==========

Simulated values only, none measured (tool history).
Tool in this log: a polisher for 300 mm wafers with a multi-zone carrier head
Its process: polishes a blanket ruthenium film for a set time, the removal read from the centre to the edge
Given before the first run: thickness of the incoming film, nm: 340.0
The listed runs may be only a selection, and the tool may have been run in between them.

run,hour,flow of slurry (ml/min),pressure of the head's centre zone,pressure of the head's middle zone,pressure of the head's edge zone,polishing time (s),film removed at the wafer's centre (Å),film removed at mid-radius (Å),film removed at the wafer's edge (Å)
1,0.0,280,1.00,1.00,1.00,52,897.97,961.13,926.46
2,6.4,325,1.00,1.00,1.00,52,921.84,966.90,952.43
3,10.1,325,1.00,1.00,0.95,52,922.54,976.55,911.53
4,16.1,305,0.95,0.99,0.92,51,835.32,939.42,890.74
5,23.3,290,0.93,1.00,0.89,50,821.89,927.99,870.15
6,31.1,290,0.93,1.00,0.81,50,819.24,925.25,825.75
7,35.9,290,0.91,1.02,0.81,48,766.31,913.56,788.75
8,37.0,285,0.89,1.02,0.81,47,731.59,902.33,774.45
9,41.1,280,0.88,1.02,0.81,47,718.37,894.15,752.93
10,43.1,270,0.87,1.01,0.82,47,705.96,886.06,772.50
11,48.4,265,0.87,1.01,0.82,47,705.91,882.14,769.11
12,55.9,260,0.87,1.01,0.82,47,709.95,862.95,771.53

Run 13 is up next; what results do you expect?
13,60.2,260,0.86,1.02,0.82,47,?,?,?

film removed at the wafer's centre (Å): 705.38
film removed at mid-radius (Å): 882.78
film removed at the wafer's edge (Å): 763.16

==========

Among the entries above, copy exactly only the lines starting with the one containing "11,48.4,265,0.87,1.01,0.82,47,705.91,882.14,769.11" and going through the one containing "film removed at mid-radius (Å): 882.78", both ends included.

11,48.4,265,0.87,1.01,0.82,47,705.91,882.14,769.11
12,55.9,260,0.87,1.01,0.82,47,709.95,862.95,771.53

Run 13 is up next; what results do you expect?
13,60.2,260,0.86,1.02,0.82,47,?,?,?

film removed at the wafer's centre (Å): 705.38
film removed at mid-radius (Å): 882.78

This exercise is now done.